▽

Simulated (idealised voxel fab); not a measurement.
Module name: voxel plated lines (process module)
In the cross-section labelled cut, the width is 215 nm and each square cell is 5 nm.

△

• EXERCISE
Set down the full listing. Keep every line exact.

• WORKED SOLUTION
Simulated (idealised voxel fab); not a measurement.
Module name: voxel plated lines (process module)
In the cross-section labelled cut, the width is 215 nm and each square cell is 5 nm.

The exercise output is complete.